BEGIN

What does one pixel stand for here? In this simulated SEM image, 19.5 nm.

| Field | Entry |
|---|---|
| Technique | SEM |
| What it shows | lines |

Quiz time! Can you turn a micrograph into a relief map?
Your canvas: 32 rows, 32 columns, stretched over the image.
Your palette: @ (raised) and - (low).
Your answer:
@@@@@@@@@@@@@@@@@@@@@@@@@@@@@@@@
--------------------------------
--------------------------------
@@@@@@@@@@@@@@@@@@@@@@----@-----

END

Nothing in the listing above may be altered; transcribe all of it.

Problem solution:
What does one pixel stand for here? In this simulated SEM image, 19.5 nm.

| Field | Entry |
|---|---|
| Technique | SEM |
| What it shows | lines |

Quiz time! Can you turn a micrograph into a relief map?
Your canvas: 32 rows, 32 columns, stretched over the image.
Your palette: @ (raised) and - (low).
Your answer:
@@@@@@@@@@@@@@@@@@@@@@@@@@@@@@@@
--------------------------------
--------------------------------
@@@@@@@@@@@@@@@@@@@@@@----@-----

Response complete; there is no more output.